^^^^
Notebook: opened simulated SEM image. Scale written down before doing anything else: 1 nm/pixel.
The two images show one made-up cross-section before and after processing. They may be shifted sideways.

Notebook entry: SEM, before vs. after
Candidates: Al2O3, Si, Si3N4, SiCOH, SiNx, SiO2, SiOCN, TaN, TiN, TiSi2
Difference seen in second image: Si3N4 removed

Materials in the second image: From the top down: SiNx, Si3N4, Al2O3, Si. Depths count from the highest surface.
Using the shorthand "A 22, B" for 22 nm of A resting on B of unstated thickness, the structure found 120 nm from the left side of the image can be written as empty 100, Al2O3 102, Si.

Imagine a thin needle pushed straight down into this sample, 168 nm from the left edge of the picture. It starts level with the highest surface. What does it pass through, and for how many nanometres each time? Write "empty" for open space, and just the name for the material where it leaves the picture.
^^^^

◆ Activity ◆
Give the material again, complete and unaltered.

◆ Task output ◆
Notebook: opened simulated SEM image. Scale written down before doing anything else: 1 nm/pixel.
The two images show one made-up cross-section before and after processing. They may be shifted sideways.

Notebook entry: SEM, before vs. after
Candidates: Al2O3, Si, Si3N4, SiCOH, SiNx, SiO2, SiOCN, TaN, TiN, TiSi2
Difference seen in second image: Si3N4 removed

Materials in the second image: From the top down: SiNx, Si3N4, Al2O3, Si. Depths count from the highest surface.
Using the shorthand "A 22, B" for 22 nm of A resting on B of unstated thickness, the structure found 120 nm from the left side of the image can be written as empty 100, Al2O3 102, Si.

Imagine a thin needle pushed straight down into this sample, 168 nm from the left edge of the picture. It starts level with the highest surface. What does it pass through, and for how many nanometres each time? Write "empty" for open space, and just the name for the material where it leaves the picture.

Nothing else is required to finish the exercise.